▸ Dataset entries:
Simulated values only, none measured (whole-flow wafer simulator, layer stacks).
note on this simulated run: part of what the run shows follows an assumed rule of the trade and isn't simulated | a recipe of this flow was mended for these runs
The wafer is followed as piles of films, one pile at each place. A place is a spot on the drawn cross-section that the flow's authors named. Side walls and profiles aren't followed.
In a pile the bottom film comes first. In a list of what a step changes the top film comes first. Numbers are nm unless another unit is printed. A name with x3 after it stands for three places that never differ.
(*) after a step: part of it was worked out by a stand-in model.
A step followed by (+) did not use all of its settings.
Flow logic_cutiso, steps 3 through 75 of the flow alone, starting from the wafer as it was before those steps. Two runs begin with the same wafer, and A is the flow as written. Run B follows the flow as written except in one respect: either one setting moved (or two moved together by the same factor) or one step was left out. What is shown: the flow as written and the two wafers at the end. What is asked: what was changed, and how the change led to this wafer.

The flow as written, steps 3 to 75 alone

▸ Task item:
With the line holding "A step followed" as the first and the line holding "Flow logic_cutiso, steps" as the last, please transcribe exactly the lines of the material above in that range and nothing else.

▸ Exercise result:
A step followed by (+) did not use all of its settings.
Flow logic_cutiso, steps 3 through 75 of the flow alone, starting from the wafer as it was before those steps. Two runs begin with the same wafer, and A is the flow as written. Run B follows the flow as written except in one respect: either one setting moved (or two moved together by the same factor) or one step was left out. What is shown: the flow as written and the two wafers at the end. What is asked: what was changed, and how the change led to this wafer.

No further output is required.